ENTRIES SHOWN:
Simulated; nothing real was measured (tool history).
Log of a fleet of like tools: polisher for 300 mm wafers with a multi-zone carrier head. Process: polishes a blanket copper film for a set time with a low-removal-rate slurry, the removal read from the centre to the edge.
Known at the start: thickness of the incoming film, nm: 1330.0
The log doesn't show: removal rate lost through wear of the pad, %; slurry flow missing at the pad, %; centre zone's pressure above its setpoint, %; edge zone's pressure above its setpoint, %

REQUIREMENT:
Set down the records above once more, exactly as they stand.

RESPONSE AREA:
Simulated; nothing real was measured (tool history).
Log of a fleet of like tools: polisher for 300 mm wafers with a multi-zone carrier head. Process: polishes a blanket copper film for a set time with a low-removal-rate slurry, the removal read from the centre to the edge.
Known at the start: thickness of the incoming film, nm: 1330.0
The log doesn't show: removal rate lost through wear of the pad, %; slurry flow missing at the pad, %; centre zone's pressure above its setpoint, %; edge zone's pressure above its setpoint, %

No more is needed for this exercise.